● ● ● ● ● ● ●
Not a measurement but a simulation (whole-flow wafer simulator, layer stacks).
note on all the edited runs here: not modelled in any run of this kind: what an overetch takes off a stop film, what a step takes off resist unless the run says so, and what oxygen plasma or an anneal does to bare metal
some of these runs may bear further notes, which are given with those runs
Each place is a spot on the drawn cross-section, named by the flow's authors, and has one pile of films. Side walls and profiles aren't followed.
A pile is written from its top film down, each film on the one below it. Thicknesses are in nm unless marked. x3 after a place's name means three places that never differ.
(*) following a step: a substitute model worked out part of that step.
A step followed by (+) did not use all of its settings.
● ● ● ● ● ● ●

Type out the material again, matching every line.

● **Problem solution**
Not a measurement but a simulation (whole-flow wafer simulator, layer stacks).
note on all the edited runs here: not modelled in any run of this kind: what an overetch takes off a stop film, what a step takes off resist unless the run says so, and what oxygen plasma or an anneal does to bare metal
some of these runs may bear further notes, which are given with those runs
Each place is a spot on the drawn cross-section, named by the flow's authors, and has one pile of films. Side walls and profiles aren't followed.
A pile is written from its top film down, each film on the one below it. Thicknesses are in nm unless marked. x3 after a place's name means three places that never differ.
(*) following a step: a substitute model worked out part of that step.
A step followed by (+) did not use all of its settings.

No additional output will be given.